▶ Action item
What you write should be an exact copy of the material, from its first line through the line containing "[record] lots = 12, wafers".

-------

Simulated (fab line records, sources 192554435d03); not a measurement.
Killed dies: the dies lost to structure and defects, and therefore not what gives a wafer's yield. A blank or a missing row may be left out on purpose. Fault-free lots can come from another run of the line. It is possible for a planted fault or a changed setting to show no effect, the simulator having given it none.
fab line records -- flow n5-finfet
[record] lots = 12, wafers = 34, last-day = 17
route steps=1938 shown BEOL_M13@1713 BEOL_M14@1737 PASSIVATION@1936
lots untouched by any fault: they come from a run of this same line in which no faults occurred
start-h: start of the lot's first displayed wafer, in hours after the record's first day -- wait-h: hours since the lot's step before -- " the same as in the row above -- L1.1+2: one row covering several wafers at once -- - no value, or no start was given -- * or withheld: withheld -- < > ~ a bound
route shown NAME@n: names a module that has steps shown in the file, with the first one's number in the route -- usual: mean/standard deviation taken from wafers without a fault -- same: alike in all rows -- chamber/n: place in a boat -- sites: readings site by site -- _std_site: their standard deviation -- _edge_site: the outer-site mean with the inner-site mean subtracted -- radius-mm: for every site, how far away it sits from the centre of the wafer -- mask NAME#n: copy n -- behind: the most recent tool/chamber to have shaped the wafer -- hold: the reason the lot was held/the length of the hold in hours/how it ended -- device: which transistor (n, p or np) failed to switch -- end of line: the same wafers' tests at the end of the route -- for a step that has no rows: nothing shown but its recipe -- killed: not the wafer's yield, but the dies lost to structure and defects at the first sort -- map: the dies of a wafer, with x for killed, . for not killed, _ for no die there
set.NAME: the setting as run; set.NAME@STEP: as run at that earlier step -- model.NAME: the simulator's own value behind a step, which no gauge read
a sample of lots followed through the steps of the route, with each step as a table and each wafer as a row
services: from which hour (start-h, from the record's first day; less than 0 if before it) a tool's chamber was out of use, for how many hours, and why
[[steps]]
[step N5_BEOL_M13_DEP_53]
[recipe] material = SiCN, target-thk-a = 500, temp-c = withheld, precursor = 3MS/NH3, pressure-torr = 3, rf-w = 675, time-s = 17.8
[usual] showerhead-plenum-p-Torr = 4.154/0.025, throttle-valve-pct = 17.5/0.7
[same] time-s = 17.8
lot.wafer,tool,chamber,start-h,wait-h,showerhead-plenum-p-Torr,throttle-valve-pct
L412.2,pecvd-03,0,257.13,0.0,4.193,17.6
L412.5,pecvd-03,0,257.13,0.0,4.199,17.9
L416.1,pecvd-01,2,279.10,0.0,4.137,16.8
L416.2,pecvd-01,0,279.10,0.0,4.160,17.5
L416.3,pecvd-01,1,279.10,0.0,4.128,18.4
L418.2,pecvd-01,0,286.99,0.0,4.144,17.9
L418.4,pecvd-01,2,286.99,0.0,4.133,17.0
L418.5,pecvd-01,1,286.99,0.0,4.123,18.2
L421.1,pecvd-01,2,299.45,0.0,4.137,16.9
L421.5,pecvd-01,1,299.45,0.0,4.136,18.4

-------

▶ Exercise output
Simulated (fab line records, sources 192554435d03); not a measurement.
Killed dies: the dies lost to structure and defects, and therefore not what gives a wafer's yield. A blank or a missing row may be left out on purpose. Fault-free lots can come from another run of the line. It is possible for a planted fault or a changed setting to show no effect, the simulator having given it none.
fab line records -- flow n5-finfet
[record] lots = 12, wafers = 34, last-day = 17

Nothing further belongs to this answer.